◆ Work order: Word for word, restate the lines of the material below from its first line through the one containing "Could you send". Omit the rest.

◆ Study material:
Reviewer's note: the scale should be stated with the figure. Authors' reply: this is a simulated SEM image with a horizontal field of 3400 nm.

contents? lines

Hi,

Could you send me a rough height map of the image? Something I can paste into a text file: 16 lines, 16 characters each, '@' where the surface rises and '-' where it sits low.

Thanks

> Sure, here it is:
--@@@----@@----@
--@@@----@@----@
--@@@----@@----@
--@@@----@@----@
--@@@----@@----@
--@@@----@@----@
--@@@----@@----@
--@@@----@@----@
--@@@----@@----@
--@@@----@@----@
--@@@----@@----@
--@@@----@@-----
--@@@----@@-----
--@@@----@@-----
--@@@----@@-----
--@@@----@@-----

◆ Written response:
Reviewer's note: the scale should be stated with the figure. Authors' reply: this is a simulated SEM image with a horizontal field of 3400 nm.

contents? lines

Hi,

Could you send me a rough height map of the image? Something I can paste into a text file: 16 lines, 16 characters each, '@' where the surface rises and '-' where it sits low.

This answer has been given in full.